▸ **GIVEN DATA**
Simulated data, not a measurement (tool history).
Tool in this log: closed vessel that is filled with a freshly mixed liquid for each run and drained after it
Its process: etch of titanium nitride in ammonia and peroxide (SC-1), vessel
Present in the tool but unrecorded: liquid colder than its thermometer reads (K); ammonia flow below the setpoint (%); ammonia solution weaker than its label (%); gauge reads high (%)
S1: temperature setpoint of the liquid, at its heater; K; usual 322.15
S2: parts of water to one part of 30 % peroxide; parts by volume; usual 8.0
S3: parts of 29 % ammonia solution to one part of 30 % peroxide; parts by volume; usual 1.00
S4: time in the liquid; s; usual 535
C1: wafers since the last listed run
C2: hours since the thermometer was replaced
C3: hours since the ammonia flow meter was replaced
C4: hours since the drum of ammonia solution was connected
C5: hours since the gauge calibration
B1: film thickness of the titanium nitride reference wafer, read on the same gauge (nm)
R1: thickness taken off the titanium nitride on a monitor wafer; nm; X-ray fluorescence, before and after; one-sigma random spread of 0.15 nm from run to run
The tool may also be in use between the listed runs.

▸ **ASSIGNED TASK**
Return all of the listing above exactly, leaving nothing out.

▸ **TASK RESULT**
Simulated data, not a measurement (tool history).
Tool in this log: closed vessel that is filled with a freshly mixed liquid for each run and drained after it
Its process: etch of titanium nitride in ammonia and peroxide (SC-1), vessel
Present in the tool but unrecorded: liquid colder than its thermometer reads (K); ammonia flow below the setpoint (%); ammonia solution weaker than its label (%); gauge reads high (%)
S1: temperature setpoint of the liquid, at its heater; K; usual 322.15
S2: parts of water to one part of 30 % peroxide; parts by volume; usual 8.0
S3: parts of 29 % ammonia solution to one part of 30 % peroxide; parts by volume; usual 1.00
S4: time in the liquid; s; usual 535
C1: wafers since the last listed run
C2: hours since the thermometer was replaced
C3: hours since the ammonia flow meter was replaced
C4: hours since the drum of ammonia solution was connected
C5: hours since the gauge calibration
B1: film thickness of the titanium nitride reference wafer, read on the same gauge (nm)
R1: thickness taken off the titanium nitride on a monitor wafer; nm; X-ray fluorescence, before and after; one-sigma random spread of 0.15 nm from run to run
The tool may also be in use between the listed runs.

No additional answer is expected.